## Requirement
Lines from the first one down to the one containing "The wafer is" in the data below are the only ones needed; please return them exactly, both ends included.

## Extracted records
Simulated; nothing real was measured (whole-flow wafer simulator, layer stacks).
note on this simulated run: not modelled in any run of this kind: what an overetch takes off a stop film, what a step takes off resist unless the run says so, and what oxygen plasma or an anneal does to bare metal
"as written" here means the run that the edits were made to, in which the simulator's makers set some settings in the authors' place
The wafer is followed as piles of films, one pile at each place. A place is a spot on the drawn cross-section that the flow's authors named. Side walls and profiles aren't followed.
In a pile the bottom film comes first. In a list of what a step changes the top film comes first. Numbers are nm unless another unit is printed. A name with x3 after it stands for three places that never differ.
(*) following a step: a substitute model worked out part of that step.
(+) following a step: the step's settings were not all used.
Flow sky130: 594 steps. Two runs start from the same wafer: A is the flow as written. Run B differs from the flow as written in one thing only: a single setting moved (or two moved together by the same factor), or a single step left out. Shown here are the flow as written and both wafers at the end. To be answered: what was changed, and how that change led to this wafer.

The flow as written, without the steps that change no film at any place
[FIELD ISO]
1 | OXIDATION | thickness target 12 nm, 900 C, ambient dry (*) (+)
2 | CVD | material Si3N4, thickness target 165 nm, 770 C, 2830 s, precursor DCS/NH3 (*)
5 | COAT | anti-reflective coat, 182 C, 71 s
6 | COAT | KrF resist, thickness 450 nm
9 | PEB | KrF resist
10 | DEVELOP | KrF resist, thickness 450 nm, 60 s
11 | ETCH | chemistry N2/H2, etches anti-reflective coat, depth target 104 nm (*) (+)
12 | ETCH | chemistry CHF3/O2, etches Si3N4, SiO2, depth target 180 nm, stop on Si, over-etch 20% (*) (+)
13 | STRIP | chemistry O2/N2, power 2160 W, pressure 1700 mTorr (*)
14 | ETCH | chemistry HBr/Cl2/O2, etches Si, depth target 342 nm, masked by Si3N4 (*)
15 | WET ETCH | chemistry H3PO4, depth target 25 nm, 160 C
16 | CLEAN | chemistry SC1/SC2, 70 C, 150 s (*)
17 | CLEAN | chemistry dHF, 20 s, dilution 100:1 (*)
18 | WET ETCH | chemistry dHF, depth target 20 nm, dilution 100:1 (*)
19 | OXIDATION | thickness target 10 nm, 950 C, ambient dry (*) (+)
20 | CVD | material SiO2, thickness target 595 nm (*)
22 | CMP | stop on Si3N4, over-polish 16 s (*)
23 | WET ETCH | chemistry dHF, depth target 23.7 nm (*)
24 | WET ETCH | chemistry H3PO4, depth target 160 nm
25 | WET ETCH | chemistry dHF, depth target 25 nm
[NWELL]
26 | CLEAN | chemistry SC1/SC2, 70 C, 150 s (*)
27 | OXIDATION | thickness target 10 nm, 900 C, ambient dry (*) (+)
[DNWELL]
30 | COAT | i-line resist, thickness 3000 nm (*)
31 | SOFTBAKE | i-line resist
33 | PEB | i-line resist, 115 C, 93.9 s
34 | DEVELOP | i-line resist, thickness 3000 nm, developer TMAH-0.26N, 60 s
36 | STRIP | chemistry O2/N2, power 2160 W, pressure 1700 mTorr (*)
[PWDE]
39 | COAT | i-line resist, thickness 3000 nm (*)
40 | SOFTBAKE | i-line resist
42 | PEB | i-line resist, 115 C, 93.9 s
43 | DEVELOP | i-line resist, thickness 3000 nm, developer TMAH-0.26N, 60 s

## Solution
Simulated; nothing real was measured (whole-flow wafer simulator, layer stacks).
note on this simulated run: not modelled in any run of this kind: what an overetch takes off a stop film, what a step takes off resist unless the run says so, and what oxygen plasma or an anneal does to bare metal
"as written" here means the run that the edits were made to, in which the simulator's makers set some settings in the authors' place
The wafer is followed as piles of films, one pile at each place. A place is a spot on the drawn cross-section that the flow's authors named. Side walls and profiles aren't followed.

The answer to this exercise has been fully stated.